━━━━━ Provided material

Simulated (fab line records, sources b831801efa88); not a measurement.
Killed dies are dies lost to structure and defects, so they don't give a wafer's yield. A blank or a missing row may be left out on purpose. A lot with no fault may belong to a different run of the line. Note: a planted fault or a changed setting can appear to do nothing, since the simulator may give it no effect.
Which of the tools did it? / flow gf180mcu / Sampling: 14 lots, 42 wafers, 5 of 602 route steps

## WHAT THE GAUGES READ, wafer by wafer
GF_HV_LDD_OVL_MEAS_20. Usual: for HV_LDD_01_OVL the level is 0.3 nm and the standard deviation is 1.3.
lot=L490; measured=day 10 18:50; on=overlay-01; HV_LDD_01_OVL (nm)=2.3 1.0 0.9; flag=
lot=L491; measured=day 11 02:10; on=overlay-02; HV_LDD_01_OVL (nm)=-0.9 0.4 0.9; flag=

━━━━━━━━━━

Would you set down all the lines above, exactly and in full?

Answer space —
Simulated (fab line records, sources b831801efa88); not a measurement.
Killed dies are dies lost to structure and defects, so they don't give a wafer's yield. A blank or a missing row may be left out on purpose. A lot with no fault may belong to a different run of the line. Note: a planted fault or a changed setting can appear to do nothing, since the simulator may give it no effect.
Which of the tools did it? / flow gf180mcu / Sampling: 14 lots, 42 wafers, 5 of 602 route steps

## WHAT THE GAUGES READ, wafer by wafer
GF_HV_LDD_OVL_MEAS_20. Usual: for HV_LDD_01_OVL the level is 0.3 nm and the standard deviation is 1.3.
lot=L490; measured=day 10 18:50; on=overlay-01; HV_LDD_01_OVL (nm)=2.3 1.0 0.9; flag=
lot=L491; measured=day 11 02:10; on=overlay-02; HV_LDD_01_OVL (nm)=-0.9 0.4 0.9; flag=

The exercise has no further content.